===

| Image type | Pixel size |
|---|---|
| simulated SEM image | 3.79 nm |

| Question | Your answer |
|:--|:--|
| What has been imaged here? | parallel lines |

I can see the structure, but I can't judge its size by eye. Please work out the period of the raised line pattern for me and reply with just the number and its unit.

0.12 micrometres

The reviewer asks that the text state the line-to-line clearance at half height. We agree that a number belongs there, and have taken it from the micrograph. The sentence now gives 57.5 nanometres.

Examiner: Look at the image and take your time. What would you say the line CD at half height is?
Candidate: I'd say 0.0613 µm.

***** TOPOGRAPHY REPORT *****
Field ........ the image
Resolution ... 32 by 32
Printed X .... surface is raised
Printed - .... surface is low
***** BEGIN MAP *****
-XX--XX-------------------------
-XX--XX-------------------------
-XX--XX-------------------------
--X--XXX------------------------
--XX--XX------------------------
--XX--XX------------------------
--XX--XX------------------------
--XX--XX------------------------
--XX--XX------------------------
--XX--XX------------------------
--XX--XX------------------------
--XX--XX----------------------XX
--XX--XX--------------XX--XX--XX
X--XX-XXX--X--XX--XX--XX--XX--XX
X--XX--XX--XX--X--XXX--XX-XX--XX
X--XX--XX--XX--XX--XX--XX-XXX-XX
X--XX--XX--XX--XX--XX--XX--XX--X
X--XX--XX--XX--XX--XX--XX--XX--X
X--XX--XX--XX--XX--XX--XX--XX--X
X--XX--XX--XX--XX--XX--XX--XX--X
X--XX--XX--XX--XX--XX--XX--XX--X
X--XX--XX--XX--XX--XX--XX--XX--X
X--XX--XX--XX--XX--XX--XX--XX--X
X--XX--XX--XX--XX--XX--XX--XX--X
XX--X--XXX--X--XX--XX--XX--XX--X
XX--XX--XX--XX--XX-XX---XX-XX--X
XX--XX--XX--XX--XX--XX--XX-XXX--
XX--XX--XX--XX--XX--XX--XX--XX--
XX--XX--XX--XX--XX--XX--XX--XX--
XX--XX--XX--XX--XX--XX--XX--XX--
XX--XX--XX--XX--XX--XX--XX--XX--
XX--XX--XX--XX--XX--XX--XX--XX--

===

In the listing above, find the line with "parallel lines |" and the line with "0.12 micrometres", then print exactly those two lines and every line between them, and nothing more.

| What has been imaged here? | parallel lines |

I can see the structure, but I can't judge its size by eye. Please work out the period of the raised line pattern for me and reply with just the number and its unit.

0.12 micrometres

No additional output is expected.